§ **Task item**
Using the data below, return the stretch from the line that contains "field_l : 2050.9" through the line that contains "[with the fault]: +3.05 Ti (new film)", both included, exactly as it stands and nothing beyond it.

§ **Data supplied**
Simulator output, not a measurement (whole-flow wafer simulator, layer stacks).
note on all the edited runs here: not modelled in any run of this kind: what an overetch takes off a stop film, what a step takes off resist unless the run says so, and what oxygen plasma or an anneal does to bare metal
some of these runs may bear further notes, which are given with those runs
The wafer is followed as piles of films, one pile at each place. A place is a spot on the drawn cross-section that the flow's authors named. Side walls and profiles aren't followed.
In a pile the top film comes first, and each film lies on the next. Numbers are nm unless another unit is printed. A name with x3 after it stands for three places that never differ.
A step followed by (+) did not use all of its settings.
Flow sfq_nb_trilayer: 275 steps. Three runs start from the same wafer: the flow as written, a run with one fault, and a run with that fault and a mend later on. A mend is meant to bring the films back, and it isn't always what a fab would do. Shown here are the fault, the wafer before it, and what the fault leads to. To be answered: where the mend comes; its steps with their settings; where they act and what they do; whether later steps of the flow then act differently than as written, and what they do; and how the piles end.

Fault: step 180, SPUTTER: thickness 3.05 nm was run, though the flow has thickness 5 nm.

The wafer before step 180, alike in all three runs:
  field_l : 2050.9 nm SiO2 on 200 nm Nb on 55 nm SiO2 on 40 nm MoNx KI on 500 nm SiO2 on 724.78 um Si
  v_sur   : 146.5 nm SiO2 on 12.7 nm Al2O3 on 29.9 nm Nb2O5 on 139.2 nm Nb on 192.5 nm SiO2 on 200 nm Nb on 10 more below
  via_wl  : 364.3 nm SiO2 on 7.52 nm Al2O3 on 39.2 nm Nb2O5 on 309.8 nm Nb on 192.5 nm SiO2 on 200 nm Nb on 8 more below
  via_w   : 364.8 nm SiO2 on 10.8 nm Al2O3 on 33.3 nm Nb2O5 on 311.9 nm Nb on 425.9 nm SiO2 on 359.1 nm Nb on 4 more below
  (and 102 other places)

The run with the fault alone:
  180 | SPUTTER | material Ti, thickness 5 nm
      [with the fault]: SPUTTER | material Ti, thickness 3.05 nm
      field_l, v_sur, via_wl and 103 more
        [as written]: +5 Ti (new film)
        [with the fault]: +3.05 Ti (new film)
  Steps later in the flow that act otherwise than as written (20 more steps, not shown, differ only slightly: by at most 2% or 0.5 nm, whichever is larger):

§ **Reply**
  field_l : 2050.9 nm SiO2 on 200 nm Nb on 55 nm SiO2 on 40 nm MoNx KI on 500 nm SiO2 on 724.78 um Si
  v_sur   : 146.5 nm SiO2 on 12.7 nm Al2O3 on 29.9 nm Nb2O5 on 139.2 nm Nb on 192.5 nm SiO2 on 200 nm Nb on 10 more below
  via_wl  : 364.3 nm SiO2 on 7.52 nm Al2O3 on 39.2 nm Nb2O5 on 309.8 nm Nb on 192.5 nm SiO2 on 200 nm Nb on 8 more below
  via_w   : 364.8 nm SiO2 on 10.8 nm Al2O3 on 33.3 nm Nb2O5 on 311.9 nm Nb on 425.9 nm SiO2 on 359.1 nm Nb on 4 more below
  (and 102 other places)

The run with the fault alone:
  180 | SPUTTER | material Ti, thickness 5 nm
      [with the fault]: SPUTTER | material Ti, thickness 3.05 nm
      field_l, v_sur, via_wl and 103 more
        [as written]: +5 Ti (new film)
        [with the fault]: +3.05 Ti (new film)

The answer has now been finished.